> **DATA RECORDS**:
%%

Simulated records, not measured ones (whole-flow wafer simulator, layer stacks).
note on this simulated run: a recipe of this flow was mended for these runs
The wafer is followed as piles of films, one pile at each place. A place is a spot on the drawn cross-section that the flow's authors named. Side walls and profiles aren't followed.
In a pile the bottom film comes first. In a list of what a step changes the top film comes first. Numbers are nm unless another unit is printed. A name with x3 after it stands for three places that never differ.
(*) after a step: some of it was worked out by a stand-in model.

%%

> **EXERCISE**:
Retype the material above from start to finish without any changes.

> **TASK OUTPUT**:
Simulated records, not measured ones (whole-flow wafer simulator, layer stacks).
note on this simulated run: a recipe of this flow was mended for these runs
The wafer is followed as piles of films, one pile at each place. A place is a spot on the drawn cross-section that the flow's authors named. Side walls and profiles aren't followed.
In a pile the bottom film comes first. In a list of what a step changes the top film comes first. Numbers are nm unless another unit is printed. A name with x3 after it stands for three places that never differ.
(*) after a step: some of it was worked out by a stand-in model.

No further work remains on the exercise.